■ **BRIEF**
Return the entries below exactly as written.

########

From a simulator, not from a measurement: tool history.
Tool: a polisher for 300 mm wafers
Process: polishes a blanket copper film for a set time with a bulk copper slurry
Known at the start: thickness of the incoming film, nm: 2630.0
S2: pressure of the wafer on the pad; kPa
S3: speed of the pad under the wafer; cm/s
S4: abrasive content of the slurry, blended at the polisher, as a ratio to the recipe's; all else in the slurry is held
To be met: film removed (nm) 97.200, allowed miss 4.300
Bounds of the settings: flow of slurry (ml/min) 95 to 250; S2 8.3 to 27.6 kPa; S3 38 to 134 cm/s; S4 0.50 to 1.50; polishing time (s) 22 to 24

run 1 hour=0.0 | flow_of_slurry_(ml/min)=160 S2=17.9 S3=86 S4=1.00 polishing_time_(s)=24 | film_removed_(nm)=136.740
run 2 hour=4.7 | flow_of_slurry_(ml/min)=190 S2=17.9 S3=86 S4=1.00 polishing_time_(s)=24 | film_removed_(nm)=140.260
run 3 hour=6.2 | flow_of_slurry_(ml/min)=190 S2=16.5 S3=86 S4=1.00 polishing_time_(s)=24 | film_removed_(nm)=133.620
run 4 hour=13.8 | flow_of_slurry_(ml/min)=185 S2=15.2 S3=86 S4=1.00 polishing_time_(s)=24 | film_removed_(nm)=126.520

########

■ **EXPECTED ANSWER**
From a simulator, not from a measurement: tool history.
Tool: a polisher for 300 mm wafers
Process: polishes a blanket copper film for a set time with a bulk copper slurry
Known at the start: thickness of the incoming film, nm: 2630.0
S2: pressure of the wafer on the pad; kPa
S3: speed of the pad under the wafer; cm/s
S4: abrasive content of the slurry, blended at the polisher, as a ratio to the recipe's; all else in the slurry is held
To be met: film removed (nm) 97.200, allowed miss 4.300
Bounds of the settings: flow of slurry (ml/min) 95 to 250; S2 8.3 to 27.6 kPa; S3 38 to 134 cm/s; S4 0.50 to 1.50; polishing time (s) 22 to 24

run 1 hour=0.0 | flow_of_slurry_(ml/min)=160 S2=17.9 S3=86 S4=1.00 polishing_time_(s)=24 | film_removed_(nm)=136.740
run 2 hour=4.7 | flow_of_slurry_(ml/min)=190 S2=17.9 S3=86 S4=1.00 polishing_time_(s)=24 | film_removed_(nm)=140.260
run 3 hour=6.2 | flow_of_slurry_(ml/min)=190 S2=16.5 S3=86 S4=1.00 polishing_time_(s)=24 | film_removed_(nm)=133.620
run 4 hour=13.8 | flow_of_slurry_(ml/min)=185 S2=15.2 S3=86 S4=1.00 polishing_time_(s)=24 | film_removed_(nm)=126.520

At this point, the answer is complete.